* _Required action_
Below are records; please set down exactly the lines from the first through the one containing "Killed dies are".

* _Information shown_
——————————

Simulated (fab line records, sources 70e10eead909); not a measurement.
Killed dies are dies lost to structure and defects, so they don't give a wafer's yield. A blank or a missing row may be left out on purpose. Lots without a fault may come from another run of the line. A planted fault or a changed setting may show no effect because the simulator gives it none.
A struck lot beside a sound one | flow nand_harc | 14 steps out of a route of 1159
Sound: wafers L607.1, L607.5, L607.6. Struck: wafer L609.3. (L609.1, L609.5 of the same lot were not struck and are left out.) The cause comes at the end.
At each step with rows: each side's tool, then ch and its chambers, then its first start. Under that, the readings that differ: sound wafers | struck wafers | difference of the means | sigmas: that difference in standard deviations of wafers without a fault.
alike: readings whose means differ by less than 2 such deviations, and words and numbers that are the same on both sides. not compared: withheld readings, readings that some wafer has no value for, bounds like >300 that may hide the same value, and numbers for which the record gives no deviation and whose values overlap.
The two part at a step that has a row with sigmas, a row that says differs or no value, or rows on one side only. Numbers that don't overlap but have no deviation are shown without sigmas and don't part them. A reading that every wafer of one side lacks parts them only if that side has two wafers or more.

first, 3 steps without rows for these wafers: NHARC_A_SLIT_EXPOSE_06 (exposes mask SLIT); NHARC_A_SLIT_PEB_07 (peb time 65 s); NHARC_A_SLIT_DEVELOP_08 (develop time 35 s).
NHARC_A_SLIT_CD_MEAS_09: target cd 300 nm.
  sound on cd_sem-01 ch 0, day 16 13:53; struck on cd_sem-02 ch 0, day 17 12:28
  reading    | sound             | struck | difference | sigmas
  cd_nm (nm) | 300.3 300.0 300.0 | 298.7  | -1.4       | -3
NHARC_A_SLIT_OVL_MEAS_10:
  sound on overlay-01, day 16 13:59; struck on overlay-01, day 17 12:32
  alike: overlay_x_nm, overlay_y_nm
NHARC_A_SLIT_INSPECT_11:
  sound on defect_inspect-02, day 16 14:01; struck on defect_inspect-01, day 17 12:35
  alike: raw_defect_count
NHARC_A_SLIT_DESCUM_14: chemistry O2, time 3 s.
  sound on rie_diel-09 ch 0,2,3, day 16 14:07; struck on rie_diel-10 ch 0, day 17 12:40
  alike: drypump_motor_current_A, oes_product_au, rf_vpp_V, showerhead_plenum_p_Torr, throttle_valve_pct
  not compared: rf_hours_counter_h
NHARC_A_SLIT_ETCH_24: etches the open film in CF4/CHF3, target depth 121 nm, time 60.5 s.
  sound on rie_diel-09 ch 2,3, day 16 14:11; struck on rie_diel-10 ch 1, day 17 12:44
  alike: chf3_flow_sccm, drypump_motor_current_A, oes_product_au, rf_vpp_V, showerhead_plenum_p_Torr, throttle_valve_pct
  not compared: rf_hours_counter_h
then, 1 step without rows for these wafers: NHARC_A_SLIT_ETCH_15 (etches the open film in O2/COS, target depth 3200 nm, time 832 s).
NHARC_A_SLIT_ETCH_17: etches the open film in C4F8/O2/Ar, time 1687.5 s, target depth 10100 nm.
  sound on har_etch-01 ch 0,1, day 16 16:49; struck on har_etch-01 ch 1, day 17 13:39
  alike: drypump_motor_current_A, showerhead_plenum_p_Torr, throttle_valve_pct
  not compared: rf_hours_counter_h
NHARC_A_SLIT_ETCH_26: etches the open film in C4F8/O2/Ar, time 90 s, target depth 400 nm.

——————————

* _Task solution_
Simulated (fab line records, sources 70e10eead909); not a measurement.
Killed dies are dies lost to structure and defects, so they don't give a wafer's yield. A blank or a missing row may be left out on purpose. Lots without a fault may come from another run of the line. A planted fault or a changed setting may show no effect because the simulator gives it none.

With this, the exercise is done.